**TASK ITEM:**
Each entry must be duplicated precisely, with nothing left out.

**DATA FOR REVIEW:**
Start of Block

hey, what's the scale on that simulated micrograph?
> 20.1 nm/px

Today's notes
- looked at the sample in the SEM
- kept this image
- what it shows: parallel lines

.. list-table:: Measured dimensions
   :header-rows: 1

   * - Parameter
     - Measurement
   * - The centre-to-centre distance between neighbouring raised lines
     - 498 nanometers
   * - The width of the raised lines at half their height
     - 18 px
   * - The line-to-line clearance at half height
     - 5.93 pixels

End of Block

**RESULT:**
hey, what's the scale on that simulated micrograph?
> 20.1 nm/px

Today's notes
- looked at the sample in the SEM
- kept this image
- what it shows: parallel lines

.. list-table:: Measured dimensions
   :header-rows: 1

   * - Parameter
     - Measurement
   * - The centre-to-centre distance between neighbouring raised lines
     - 498 nanometers
   * - The width of the raised lines at half their height
     - 18 px
   * - The line-to-line clearance at half height
     - 5.93 pixels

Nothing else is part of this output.